→ **SOURCE INFORMATION**:
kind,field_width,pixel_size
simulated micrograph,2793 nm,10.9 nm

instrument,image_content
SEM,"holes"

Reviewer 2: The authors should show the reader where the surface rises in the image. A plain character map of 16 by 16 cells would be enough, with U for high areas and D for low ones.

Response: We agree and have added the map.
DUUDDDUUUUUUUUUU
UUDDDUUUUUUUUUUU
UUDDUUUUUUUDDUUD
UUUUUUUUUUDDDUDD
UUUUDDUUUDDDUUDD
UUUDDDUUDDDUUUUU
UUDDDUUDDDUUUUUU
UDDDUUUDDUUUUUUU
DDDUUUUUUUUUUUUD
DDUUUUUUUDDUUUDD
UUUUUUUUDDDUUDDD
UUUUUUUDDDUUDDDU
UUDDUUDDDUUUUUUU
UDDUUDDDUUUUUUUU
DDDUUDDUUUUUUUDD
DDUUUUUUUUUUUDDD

→ **WORK ITEM**: Please return only the lines above, starting at the line that has "UUUUDDUUUDDDUUDD" and ending at the line that has "DDDUUDDUUUUUUUDD", keeping both and leaving each one unchanged.

→ **REPLY**:
UUUUDDUUUDDDUUDD
UUUDDDUUDDDUUUUU
UUDDDUUDDDUUUUUU
UDDDUUUDDUUUUUUU
DDDUUUUUUUUUUUUD
DDUUUUUUUDDUUUDD
UUUUUUUUDDDUUDDD
UUUUUUUDDDUUDDDU
UUDDUUDDDUUUUUUU
UDDUUDDDUUUUUUUU
DDDUUDDUUUUUUUDD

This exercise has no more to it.